- _Source material_:
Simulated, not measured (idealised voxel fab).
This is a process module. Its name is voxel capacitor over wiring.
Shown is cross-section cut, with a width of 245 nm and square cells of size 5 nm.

- _Assigned task_:
The lines above, from the start of the records through the one containing "This is a process", are to be printed exactly, and nothing else is to be included.

- _Response_:
Simulated, not measured (idealised voxel fab).
This is a process module. Its name is voxel capacitor over wiring.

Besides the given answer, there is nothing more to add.